### Raw data
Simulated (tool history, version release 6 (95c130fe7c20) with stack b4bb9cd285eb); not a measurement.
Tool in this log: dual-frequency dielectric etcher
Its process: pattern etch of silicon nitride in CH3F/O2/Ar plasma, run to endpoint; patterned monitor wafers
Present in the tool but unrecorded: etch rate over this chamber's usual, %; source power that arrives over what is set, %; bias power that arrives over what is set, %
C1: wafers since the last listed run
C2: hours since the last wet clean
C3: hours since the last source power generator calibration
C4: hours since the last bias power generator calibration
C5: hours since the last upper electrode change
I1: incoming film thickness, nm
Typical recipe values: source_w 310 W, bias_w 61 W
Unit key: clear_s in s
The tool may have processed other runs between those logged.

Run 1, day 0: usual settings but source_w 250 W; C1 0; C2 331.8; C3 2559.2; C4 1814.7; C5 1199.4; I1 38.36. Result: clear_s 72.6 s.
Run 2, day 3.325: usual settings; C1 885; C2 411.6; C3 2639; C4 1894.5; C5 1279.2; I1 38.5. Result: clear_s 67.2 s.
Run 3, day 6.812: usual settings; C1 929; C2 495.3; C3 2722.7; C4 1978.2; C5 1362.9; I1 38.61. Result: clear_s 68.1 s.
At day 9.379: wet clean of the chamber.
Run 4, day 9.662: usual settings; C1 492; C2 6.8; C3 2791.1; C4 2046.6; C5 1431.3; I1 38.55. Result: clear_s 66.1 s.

### Assigned task
Each line in the entries above, starting at the line with "I1: incoming film thickness, nm" and ending at the line with "At day 9.379: wet clean of the chamber.", is to be printed exactly, and only those lines.

### Task result
I1: incoming film thickness, nm
Typical recipe values: source_w 310 W, bias_w 61 W
Unit key: clear_s in s
The tool may have processed other runs between those logged.

Run 1, day 0: usual settings but source_w 250 W; C1 0; C2 331.8; C3 2559.2; C4 1814.7; C5 1199.4; I1 38.36. Result: clear_s 72.6 s.
Run 2, day 3.325: usual settings; C1 885; C2 411.6; C3 2639; C4 1894.5; C5 1279.2; I1 38.5. Result: clear_s 67.2 s.
Run 3, day 6.812: usual settings; C1 929; C2 495.3; C3 2722.7; C4 1978.2; C5 1362.9; I1 38.61. Result: clear_s 68.1 s.
At day 9.379: wet clean of the chamber.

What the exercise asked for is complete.